• _ACTION ITEM_:
Reproduce the data, keeping every word exactly as it is.

• _DATA RECORDS_:
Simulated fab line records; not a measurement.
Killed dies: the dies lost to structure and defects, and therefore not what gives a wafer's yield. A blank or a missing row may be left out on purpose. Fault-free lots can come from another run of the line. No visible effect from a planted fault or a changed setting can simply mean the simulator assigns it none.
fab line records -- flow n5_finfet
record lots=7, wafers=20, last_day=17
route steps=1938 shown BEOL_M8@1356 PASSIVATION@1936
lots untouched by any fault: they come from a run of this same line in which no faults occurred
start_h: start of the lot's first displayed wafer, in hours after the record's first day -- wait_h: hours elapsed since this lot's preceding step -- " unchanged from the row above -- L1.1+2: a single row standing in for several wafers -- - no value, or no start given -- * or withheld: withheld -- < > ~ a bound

• _EXERCISE RESULT_:
Simulated fab line records; not a measurement.
Killed dies: the dies lost to structure and defects, and therefore not what gives a wafer's yield. A blank or a missing row may be left out on purpose. Fault-free lots can come from another run of the line. No visible effect from a planted fault or a changed setting can simply mean the simulator assigns it none.
fab line records -- flow n5_finfet
record lots=7, wafers=20, last_day=17
route steps=1938 shown BEOL_M8@1356 PASSIVATION@1936
lots untouched by any fault: they come from a run of this same line in which no faults occurred
start_h: start of the lot's first displayed wafer, in hours after the record's first day -- wait_h: hours elapsed since this lot's preceding step -- " unchanged from the row above -- L1.1+2: a single row standing in for several wafers -- - no value, or no start given -- * or withheld: withheld -- < > ~ a bound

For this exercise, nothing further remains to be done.